DATA PROVIDED:
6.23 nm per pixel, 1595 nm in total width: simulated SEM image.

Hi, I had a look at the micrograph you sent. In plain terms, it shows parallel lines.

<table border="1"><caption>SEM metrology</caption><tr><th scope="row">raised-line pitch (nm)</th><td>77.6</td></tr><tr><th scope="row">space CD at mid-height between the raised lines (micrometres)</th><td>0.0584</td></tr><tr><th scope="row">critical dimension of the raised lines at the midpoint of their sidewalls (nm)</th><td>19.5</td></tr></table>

ACTIVITY:
Copy down the material exactly as written.

EXERCISE RESPONSE:
6.23 nm per pixel, 1595 nm in total width: simulated SEM image.

Hi, I had a look at the micrograph you sent. In plain terms, it shows parallel lines.

<table border="1"><caption>SEM metrology</caption><tr><th scope="row">raised-line pitch (nm)</th><td>77.6</td></tr><tr><th scope="row">space CD at mid-height between the raised lines (micrometres)</th><td>0.0584</td></tr><tr><th scope="row">critical dimension of the raised lines at the midpoint of their sidewalls (nm)</th><td>19.5</td></tr></table>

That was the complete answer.